--- Work request ---
Give again, unaltered, the lines of the listing below that run from the line having "step 57, SOFTBAKE" through the line having "The path from".

■ ■ ■ ■ ■

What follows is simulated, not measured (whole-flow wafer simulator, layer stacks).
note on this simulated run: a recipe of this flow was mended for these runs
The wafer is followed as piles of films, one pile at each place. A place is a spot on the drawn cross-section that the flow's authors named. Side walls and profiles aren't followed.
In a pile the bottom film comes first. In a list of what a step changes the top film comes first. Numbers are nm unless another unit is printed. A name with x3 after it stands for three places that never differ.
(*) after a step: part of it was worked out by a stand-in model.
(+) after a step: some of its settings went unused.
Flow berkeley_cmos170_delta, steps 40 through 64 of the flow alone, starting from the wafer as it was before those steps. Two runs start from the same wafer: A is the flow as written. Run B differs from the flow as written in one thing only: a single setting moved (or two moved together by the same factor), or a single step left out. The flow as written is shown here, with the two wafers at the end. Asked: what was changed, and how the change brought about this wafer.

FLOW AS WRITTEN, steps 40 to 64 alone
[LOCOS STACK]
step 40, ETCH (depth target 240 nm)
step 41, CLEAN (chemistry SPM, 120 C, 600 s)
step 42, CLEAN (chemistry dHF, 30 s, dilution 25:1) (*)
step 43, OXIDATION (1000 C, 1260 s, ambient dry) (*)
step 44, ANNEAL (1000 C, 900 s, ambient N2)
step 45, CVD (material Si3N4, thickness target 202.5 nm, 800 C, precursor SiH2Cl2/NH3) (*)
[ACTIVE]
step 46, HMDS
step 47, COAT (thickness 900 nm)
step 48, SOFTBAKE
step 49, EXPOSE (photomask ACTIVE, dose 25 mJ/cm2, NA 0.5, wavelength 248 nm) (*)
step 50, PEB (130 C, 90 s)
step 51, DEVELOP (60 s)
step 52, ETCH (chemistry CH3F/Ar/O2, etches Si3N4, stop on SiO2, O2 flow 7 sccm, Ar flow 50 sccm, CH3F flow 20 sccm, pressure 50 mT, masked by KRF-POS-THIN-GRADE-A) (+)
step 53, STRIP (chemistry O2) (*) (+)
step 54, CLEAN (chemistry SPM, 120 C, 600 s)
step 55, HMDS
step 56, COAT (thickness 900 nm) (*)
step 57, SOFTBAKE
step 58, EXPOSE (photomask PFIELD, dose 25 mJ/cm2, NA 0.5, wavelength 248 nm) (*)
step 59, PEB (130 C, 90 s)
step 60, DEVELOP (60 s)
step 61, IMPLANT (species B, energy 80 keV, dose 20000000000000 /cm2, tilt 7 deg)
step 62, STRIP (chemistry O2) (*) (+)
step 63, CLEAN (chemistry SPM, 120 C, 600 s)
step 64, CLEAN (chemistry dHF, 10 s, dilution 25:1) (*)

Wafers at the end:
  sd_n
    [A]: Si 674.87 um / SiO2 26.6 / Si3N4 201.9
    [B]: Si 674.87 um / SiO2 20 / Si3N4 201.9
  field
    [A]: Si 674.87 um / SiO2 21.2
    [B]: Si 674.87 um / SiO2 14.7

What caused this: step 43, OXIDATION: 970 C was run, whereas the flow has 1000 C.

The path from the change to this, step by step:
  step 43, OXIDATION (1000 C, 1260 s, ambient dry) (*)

■ ■ ■ ■ ■

--- Reply ---
step 57, SOFTBAKE
step 58, EXPOSE (photomask PFIELD, dose 25 mJ/cm2, NA 0.5, wavelength 248 nm) (*)
step 59, PEB (130 C, 90 s)
step 60, DEVELOP (60 s)
step 61, IMPLANT (species B, energy 80 keV, dose 20000000000000 /cm2, tilt 7 deg)
step 62, STRIP (chemistry O2) (*) (+)
step 63, CLEAN (chemistry SPM, 120 C, 600 s)
step 64, CLEAN (chemistry dHF, 10 s, dilution 25:1) (*)

Wafers at the end:
  sd_n
    [A]: Si 674.87 um / SiO2 26.6 / Si3N4 201.9
    [B]: Si 674.87 um / SiO2 20 / Si3N4 201.9
  field
    [A]: Si 674.87 um / SiO2 21.2
    [B]: Si 674.87 um / SiO2 14.7

What caused this: step 43, OXIDATION: 970 C was run, whereas the flow has 1000 C.

The path from the change to this, step by step:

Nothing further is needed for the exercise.